--------------------
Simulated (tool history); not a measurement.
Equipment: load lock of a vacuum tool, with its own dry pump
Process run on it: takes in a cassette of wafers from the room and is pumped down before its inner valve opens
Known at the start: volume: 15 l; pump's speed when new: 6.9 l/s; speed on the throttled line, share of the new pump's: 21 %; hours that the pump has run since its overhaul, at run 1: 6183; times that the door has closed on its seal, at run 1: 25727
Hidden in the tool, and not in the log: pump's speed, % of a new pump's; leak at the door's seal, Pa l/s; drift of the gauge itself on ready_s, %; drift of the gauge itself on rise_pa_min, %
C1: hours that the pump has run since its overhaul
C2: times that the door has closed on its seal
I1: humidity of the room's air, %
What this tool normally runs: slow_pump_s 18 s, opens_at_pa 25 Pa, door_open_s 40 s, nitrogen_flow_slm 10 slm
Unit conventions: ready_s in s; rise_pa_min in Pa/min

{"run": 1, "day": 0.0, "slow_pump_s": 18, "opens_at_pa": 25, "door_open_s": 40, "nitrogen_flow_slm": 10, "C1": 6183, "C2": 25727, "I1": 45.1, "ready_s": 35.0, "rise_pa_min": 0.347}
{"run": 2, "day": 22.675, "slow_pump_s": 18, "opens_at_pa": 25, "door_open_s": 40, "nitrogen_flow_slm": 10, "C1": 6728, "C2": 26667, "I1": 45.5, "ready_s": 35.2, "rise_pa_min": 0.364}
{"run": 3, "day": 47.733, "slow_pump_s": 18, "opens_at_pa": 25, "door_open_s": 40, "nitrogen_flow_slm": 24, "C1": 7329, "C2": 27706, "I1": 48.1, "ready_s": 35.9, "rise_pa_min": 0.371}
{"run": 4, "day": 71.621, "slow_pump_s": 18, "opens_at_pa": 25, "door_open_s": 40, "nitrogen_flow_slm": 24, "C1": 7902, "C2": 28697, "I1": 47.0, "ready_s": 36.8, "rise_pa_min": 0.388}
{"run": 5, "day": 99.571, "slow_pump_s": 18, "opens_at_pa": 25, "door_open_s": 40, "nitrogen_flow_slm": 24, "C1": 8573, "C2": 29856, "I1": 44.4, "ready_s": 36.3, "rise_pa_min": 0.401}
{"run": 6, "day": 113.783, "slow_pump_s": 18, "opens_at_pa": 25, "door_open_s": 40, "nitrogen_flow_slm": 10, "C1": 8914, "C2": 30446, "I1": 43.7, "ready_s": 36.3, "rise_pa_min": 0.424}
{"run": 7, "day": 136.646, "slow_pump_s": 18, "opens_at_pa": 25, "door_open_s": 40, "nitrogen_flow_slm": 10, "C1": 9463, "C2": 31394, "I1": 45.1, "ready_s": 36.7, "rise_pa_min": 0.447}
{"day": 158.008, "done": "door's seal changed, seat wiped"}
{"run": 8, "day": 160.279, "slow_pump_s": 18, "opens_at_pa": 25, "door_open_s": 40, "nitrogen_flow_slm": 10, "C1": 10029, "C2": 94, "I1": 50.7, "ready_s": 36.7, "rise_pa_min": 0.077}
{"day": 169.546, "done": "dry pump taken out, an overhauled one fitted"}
--------------------

§ **REQUIREMENT**
Only those lines of the entries above that run from the line containing "Equipment: load lock" to the line containing "Process run on", both included, should be transcribed exactly.

§ **WRITTEN SOLUTION**
Equipment: load lock of a vacuum tool, with its own dry pump
Process run on it: takes in a cassette of wafers from the room and is pumped down before its inner valve opens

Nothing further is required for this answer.